» **DATA LISTING**
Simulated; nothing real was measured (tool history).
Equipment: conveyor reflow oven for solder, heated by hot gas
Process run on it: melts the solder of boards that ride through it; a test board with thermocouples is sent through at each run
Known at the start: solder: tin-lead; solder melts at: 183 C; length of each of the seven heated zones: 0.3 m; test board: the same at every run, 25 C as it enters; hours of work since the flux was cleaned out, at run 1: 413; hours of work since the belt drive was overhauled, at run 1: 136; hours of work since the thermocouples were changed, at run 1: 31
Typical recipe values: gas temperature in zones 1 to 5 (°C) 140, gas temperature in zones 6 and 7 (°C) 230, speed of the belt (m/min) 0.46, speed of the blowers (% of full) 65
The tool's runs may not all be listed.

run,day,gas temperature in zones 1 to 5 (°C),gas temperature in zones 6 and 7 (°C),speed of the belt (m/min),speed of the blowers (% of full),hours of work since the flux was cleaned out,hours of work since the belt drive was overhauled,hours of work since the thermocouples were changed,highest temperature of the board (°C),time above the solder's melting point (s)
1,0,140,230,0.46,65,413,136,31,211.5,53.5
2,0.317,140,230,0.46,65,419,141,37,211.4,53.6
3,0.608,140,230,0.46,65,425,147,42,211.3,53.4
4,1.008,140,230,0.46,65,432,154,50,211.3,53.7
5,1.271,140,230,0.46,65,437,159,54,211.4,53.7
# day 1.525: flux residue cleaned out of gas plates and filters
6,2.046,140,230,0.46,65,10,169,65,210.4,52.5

» **WORK TASK**
Transcribe the records above with every character unchanged.

» **TASK ANSWER**
Simulated; nothing real was measured (tool history).
Equipment: conveyor reflow oven for solder, heated by hot gas
Process run on it: melts the solder of boards that ride through it; a test board with thermocouples is sent through at each run
Known at the start: solder: tin-lead; solder melts at: 183 C; length of each of the seven heated zones: 0.3 m; test board: the same at every run, 25 C as it enters; hours of work since the flux was cleaned out, at run 1: 413; hours of work since the belt drive was overhauled, at run 1: 136; hours of work since the thermocouples were changed, at run 1: 31
Typical recipe values: gas temperature in zones 1 to 5 (°C) 140, gas temperature in zones 6 and 7 (°C) 230, speed of the belt (m/min) 0.46, speed of the blowers (% of full) 65
The tool's runs may not all be listed.

run,day,gas temperature in zones 1 to 5 (°C),gas temperature in zones 6 and 7 (°C),speed of the belt (m/min),speed of the blowers (% of full),hours of work since the flux was cleaned out,hours of work since the belt drive was overhauled,hours of work since the thermocouples were changed,highest temperature of the board (°C),time above the solder's melting point (s)
1,0,140,230,0.46,65,413,136,31,211.5,53.5
2,0.317,140,230,0.46,65,419,141,37,211.4,53.6
3,0.608,140,230,0.46,65,425,147,42,211.3,53.4
4,1.008,140,230,0.46,65,432,154,50,211.3,53.7
5,1.271,140,230,0.46,65,437,159,54,211.4,53.7
# day 1.525: flux residue cleaned out of gas plates and filters
6,2.046,140,230,0.46,65,10,169,65,210.4,52.5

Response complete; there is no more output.